■ **Work item**
Your job is to copy the data that follows exactly, every line included.

■ **Supplied material**
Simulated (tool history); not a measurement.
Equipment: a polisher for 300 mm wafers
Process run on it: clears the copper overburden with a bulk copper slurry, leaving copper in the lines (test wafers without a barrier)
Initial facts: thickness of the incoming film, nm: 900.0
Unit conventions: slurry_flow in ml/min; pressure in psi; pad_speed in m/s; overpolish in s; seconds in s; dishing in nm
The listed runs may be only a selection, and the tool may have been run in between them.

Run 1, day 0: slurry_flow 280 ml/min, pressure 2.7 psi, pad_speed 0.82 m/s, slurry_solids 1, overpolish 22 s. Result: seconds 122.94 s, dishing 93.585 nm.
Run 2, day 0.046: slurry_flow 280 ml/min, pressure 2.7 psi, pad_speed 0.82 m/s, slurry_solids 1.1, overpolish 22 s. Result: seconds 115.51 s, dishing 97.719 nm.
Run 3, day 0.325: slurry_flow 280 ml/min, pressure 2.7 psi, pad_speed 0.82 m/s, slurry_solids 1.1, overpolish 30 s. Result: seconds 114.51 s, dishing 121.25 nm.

■ **Worked solution**
Simulated (tool history); not a measurement.
Equipment: a polisher for 300 mm wafers
Process run on it: clears the copper overburden with a bulk copper slurry, leaving copper in the lines (test wafers without a barrier)
Initial facts: thickness of the incoming film, nm: 900.0
Unit conventions: slurry_flow in ml/min; pressure in psi; pad_speed in m/s; overpolish in s; seconds in s; dishing in nm
The listed runs may be only a selection, and the tool may have been run in between them.

Run 1, day 0: slurry_flow 280 ml/min, pressure 2.7 psi, pad_speed 0.82 m/s, slurry_solids 1, overpolish 22 s. Result: seconds 122.94 s, dishing 93.585 nm.
Run 2, day 0.046: slurry_flow 280 ml/min, pressure 2.7 psi, pad_speed 0.82 m/s, slurry_solids 1.1, overpolish 22 s. Result: seconds 115.51 s, dishing 97.719 nm.
Run 3, day 0.325: slurry_flow 280 ml/min, pressure 2.7 psi, pad_speed 0.82 m/s, slurry_solids 1.1, overpolish 30 s. Result: seconds 114.51 s, dishing 121.25 nm.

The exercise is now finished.